*** Block opens ***
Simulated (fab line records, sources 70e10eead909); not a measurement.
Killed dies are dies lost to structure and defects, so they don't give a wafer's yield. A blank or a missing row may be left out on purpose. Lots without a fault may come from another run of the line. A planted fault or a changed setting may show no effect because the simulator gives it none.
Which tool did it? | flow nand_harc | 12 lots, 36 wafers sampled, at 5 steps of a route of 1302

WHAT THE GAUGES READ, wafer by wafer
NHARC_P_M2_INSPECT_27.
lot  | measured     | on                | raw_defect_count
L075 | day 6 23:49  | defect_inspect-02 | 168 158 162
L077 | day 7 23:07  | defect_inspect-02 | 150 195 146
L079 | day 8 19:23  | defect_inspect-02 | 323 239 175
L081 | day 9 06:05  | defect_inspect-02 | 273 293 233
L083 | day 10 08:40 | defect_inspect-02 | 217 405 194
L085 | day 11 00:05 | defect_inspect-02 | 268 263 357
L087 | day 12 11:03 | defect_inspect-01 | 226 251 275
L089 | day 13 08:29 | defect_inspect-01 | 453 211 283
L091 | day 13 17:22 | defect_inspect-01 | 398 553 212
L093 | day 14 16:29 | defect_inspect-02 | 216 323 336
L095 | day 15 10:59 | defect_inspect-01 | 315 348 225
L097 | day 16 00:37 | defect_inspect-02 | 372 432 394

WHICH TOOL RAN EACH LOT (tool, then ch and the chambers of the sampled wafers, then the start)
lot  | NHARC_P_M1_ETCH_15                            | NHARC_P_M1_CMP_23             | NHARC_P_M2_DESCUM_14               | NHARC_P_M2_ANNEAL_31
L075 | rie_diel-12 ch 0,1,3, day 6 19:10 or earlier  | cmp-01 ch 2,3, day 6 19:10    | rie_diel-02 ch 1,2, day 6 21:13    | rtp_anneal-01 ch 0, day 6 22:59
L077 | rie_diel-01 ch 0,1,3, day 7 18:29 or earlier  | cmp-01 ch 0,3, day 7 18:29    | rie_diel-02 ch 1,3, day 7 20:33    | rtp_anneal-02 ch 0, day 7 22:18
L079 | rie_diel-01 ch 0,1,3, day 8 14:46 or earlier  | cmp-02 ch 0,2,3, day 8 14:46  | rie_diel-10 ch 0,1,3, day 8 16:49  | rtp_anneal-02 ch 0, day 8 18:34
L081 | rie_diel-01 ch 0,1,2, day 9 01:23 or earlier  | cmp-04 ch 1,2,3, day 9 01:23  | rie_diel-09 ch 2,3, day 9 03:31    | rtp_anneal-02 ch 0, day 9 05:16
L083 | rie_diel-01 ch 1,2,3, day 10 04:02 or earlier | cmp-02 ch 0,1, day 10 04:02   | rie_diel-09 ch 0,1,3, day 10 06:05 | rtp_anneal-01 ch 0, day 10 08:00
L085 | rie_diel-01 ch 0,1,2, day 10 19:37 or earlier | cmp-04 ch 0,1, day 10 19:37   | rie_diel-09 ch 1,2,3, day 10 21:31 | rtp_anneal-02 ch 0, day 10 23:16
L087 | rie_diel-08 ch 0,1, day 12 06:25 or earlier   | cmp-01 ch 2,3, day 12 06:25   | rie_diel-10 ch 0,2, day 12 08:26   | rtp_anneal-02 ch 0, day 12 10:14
*** Block closes ***

Word for word, set down the lines from the beginning of the records through the line that holds "L083 | day 10". Leave out the rest.

Simulated (fab line records, sources 70e10eead909); not a measurement.
Killed dies are dies lost to structure and defects, so they don't give a wafer's yield. A blank or a missing row may be left out on purpose. Lots without a fault may come from another run of the line. A planted fault or a changed setting may show no effect because the simulator gives it none.
Which tool did it? | flow nand_harc | 12 lots, 36 wafers sampled, at 5 steps of a route of 1302

WHAT THE GAUGES READ, wafer by wafer
NHARC_P_M2_INSPECT_27.
lot  | measured     | on                | raw_defect_count
L075 | day 6 23:49  | defect_inspect-02 | 168 158 162
L077 | day 7 23:07  | defect_inspect-02 | 150 195 146
L079 | day 8 19:23  | defect_inspect-02 | 323 239 175
L081 | day 9 06:05  | defect_inspect-02 | 273 293 233
L083 | day 10 08:40 | defect_inspect-02 | 217 405 194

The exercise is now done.